▶ **Exercise**:
Below are the records; retype each one exactly.

▶ **Available data**:
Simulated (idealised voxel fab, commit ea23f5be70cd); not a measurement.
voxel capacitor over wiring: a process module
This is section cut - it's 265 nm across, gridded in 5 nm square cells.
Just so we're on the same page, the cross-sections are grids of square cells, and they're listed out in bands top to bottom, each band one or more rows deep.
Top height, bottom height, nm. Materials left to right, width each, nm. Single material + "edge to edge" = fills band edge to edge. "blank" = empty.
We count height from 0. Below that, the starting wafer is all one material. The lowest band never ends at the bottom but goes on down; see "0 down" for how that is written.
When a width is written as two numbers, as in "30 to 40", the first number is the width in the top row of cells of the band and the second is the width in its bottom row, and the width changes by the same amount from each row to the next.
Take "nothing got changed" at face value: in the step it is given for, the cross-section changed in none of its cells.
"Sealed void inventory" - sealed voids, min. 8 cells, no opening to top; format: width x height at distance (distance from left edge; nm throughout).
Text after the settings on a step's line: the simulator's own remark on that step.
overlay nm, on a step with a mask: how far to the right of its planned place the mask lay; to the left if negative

▶ **Answer section**:
Simulated (idealised voxel fab, commit ea23f5be70cd); not a measurement.
voxel capacitor over wiring: a process module
This is section cut - it's 265 nm across, gridded in 5 nm square cells.
Just so we're on the same page, the cross-sections are grids of square cells, and they're listed out in bands top to bottom, each band one or more rows deep.
Top height, bottom height, nm. Materials left to right, width each, nm. Single material + "edge to edge" = fills band edge to edge. "blank" = empty.
We count height from 0. Below that, the starting wafer is all one material. The lowest band never ends at the bottom but goes on down; see "0 down" for how that is written.
When a width is written as two numbers, as in "30 to 40", the first number is the width in the top row of cells of the band and the second is the width in its bottom row, and the width changes by the same amount from each row to the next.
Take "nothing got changed" at face value: in the step it is given for, the cross-section changed in none of its cells.
"Sealed void inventory" - sealed voids, min. 8 cells, no opening to top; format: width x height at distance (distance from left edge; nm throughout).
Text after the settings on a step's line: the simulator's own remark on that step.
overlay nm, on a step with a mask: how far to the right of its planned place the mask lay; to the left if negative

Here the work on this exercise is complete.